--- --- ---
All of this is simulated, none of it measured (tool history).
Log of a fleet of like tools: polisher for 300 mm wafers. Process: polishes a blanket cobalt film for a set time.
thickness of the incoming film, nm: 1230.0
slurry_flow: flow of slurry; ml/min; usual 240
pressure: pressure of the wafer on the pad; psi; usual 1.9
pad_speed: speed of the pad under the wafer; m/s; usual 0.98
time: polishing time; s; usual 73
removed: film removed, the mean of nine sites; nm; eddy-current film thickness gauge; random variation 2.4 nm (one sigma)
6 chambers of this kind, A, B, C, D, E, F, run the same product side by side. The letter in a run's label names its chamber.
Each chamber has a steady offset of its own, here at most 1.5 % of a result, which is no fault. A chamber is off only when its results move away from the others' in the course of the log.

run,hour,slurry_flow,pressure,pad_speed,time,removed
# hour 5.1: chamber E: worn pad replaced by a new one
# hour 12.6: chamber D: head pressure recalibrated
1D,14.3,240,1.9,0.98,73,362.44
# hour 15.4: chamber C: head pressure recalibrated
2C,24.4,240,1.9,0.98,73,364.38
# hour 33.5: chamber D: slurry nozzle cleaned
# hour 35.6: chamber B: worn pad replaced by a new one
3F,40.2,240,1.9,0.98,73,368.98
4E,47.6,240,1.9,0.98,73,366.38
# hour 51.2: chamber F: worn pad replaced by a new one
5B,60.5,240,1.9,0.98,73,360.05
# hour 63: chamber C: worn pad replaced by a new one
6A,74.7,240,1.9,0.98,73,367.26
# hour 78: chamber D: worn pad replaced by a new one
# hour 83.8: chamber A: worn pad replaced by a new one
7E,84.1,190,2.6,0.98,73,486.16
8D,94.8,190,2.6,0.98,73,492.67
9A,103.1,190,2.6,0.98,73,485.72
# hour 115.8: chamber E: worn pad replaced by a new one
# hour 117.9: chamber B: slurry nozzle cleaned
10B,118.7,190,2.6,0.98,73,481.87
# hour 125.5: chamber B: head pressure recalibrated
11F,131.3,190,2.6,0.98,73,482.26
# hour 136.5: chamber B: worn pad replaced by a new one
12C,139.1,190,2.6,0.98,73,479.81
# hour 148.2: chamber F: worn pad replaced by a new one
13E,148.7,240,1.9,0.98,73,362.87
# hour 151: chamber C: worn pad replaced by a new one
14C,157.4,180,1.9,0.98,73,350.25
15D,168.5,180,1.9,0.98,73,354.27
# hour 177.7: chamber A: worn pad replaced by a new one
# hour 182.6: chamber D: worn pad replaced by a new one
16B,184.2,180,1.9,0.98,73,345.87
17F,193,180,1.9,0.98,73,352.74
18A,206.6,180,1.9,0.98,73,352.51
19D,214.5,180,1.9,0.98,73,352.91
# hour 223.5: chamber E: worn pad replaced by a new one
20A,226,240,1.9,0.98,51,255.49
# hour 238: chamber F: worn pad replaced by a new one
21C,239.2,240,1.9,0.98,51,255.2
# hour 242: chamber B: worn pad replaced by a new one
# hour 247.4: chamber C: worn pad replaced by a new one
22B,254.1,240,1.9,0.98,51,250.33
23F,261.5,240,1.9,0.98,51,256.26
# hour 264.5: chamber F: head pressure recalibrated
--- --- ---

#### Work order:
Give back exactly what runs from the first line of the listing above to the line that contains "17F,193,180,1.9,0.98,73,352.74", keeping both end lines.

#### Task result:
All of this is simulated, none of it measured (tool history).
Log of a fleet of like tools: polisher for 300 mm wafers. Process: polishes a blanket cobalt film for a set time.
thickness of the incoming film, nm: 1230.0
slurry_flow: flow of slurry; ml/min; usual 240
pressure: pressure of the wafer on the pad; psi; usual 1.9
pad_speed: speed of the pad under the wafer; m/s; usual 0.98
time: polishing time; s; usual 73
removed: film removed, the mean of nine sites; nm; eddy-current film thickness gauge; random variation 2.4 nm (one sigma)
6 chambers of this kind, A, B, C, D, E, F, run the same product side by side. The letter in a run's label names its chamber.
Each chamber has a steady offset of its own, here at most 1.5 % of a result, which is no fault. A chamber is off only when its results move away from the others' in the course of the log.

run,hour,slurry_flow,pressure,pad_speed,time,removed
# hour 5.1: chamber E: worn pad replaced by a new one
# hour 12.6: chamber D: head pressure recalibrated
1D,14.3,240,1.9,0.98,73,362.44
# hour 15.4: chamber C: head pressure recalibrated
2C,24.4,240,1.9,0.98,73,364.38
# hour 33.5: chamber D: slurry nozzle cleaned
# hour 35.6: chamber B: worn pad replaced by a new one
3F,40.2,240,1.9,0.98,73,368.98
4E,47.6,240,1.9,0.98,73,366.38
# hour 51.2: chamber F: worn pad replaced by a new one
5B,60.5,240,1.9,0.98,73,360.05
# hour 63: chamber C: worn pad replaced by a new one
6A,74.7,240,1.9,0.98,73,367.26
# hour 78: chamber D: worn pad replaced by a new one
# hour 83.8: chamber A: worn pad replaced by a new one
7E,84.1,190,2.6,0.98,73,486.16
8D,94.8,190,2.6,0.98,73,492.67
9A,103.1,190,2.6,0.98,73,485.72
# hour 115.8: chamber E: worn pad replaced by a new one
# hour 117.9: chamber B: slurry nozzle cleaned
10B,118.7,190,2.6,0.98,73,481.87
# hour 125.5: chamber B: head pressure recalibrated
11F,131.3,190,2.6,0.98,73,482.26
# hour 136.5: chamber B: worn pad replaced by a new one
12C,139.1,190,2.6,0.98,73,479.81
# hour 148.2: chamber F: worn pad replaced by a new one
13E,148.7,240,1.9,0.98,73,362.87
# hour 151: chamber C: worn pad replaced by a new one
14C,157.4,180,1.9,0.98,73,350.25
15D,168.5,180,1.9,0.98,73,354.27
# hour 177.7: chamber A: worn pad replaced by a new one
# hour 182.6: chamber D: worn pad replaced by a new one
16B,184.2,180,1.9,0.98,73,345.87
17F,193,180,1.9,0.98,73,352.74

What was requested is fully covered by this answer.